ASSIGNED TASK — Could you retype every line of the data underneath without altering anything?

STORED DATA —
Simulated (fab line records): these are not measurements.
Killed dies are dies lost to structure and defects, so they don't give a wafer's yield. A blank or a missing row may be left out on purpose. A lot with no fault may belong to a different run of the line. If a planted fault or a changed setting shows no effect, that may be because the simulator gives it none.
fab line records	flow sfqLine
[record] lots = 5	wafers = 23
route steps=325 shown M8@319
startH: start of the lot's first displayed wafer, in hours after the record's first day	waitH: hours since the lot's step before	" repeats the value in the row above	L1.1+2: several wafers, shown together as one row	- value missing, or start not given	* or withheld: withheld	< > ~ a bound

ANSWER SECTION —
Simulated (fab line records): these are not measurements.
Killed dies are dies lost to structure and defects, so they don't give a wafer's yield. A blank or a missing row may be left out on purpose. A lot with no fault may belong to a different run of the line. If a planted fault or a changed setting shows no effect, that may be because the simulator gives it none.
fab line records	flow sfqLine
[record] lots = 5	wafers = 23
route steps=325 shown M8@319
startH: start of the lot's first displayed wafer, in hours after the record's first day	waitH: hours since the lot's step before	" repeats the value in the row above	L1.1+2: several wafers, shown together as one row	- value missing, or start not given	* or withheld: withheld	< > ~ a bound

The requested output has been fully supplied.